[[ Given records, beginning ]]

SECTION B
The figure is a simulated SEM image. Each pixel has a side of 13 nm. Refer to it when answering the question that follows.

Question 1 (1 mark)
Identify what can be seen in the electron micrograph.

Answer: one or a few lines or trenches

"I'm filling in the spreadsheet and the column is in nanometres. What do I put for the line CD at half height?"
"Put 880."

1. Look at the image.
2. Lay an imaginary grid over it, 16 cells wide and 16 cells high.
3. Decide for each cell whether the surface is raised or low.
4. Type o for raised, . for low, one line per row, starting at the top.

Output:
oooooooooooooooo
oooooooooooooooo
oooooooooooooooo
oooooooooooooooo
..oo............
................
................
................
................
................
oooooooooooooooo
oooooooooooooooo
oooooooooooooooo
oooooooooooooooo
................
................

[[ Given records, end ]]

#### Work task
Reproduce word for word the material above, starting with the line that has "Identify what can" and stopping after the line that has "1. Look at the image.".

#### Exercise answer
Identify what can be seen in the electron micrograph.

Answer: one or a few lines or trenches

"I'm filling in the spreadsheet and the column is in nanometres. What do I put for the line CD at half height?"
"Put 880."

1. Look at the image.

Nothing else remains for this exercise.